> REQUIREMENT
What the task needs is every record repeated exactly, nothing more.

·····

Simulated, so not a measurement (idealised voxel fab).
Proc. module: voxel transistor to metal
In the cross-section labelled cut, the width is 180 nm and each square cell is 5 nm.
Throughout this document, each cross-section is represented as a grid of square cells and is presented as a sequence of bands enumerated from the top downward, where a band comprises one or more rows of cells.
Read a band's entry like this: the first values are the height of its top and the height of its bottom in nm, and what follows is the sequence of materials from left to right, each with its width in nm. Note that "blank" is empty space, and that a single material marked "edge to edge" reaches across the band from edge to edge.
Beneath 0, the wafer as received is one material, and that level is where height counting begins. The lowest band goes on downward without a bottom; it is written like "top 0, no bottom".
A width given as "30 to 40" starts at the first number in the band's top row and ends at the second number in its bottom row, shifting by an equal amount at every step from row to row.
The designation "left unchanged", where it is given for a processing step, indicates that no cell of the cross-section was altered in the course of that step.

·····

> RESULT
Simulated, so not a measurement (idealised voxel fab).
Proc. module: voxel transistor to metal
In the cross-section labelled cut, the width is 180 nm and each square cell is 5 nm.
Throughout this document, each cross-section is represented as a grid of square cells and is presented as a sequence of bands enumerated from the top downward, where a band comprises one or more rows of cells.
Read a band's entry like this: the first values are the height of its top and the height of its bottom in nm, and what follows is the sequence of materials from left to right, each with its width in nm. Note that "blank" is empty space, and that a single material marked "edge to edge" reaches across the band from edge to edge.
Beneath 0, the wafer as received is one material, and that level is where height counting begins. The lowest band goes on downward without a bottom; it is written like "top 0, no bottom".
A width given as "30 to 40" starts at the first number in the band's top row and ends at the second number in its bottom row, shifting by an equal amount at every step from row to row.
The designation "left unchanged", where it is given for a processing step, indicates that no cell of the cross-section was altered in the course of that step.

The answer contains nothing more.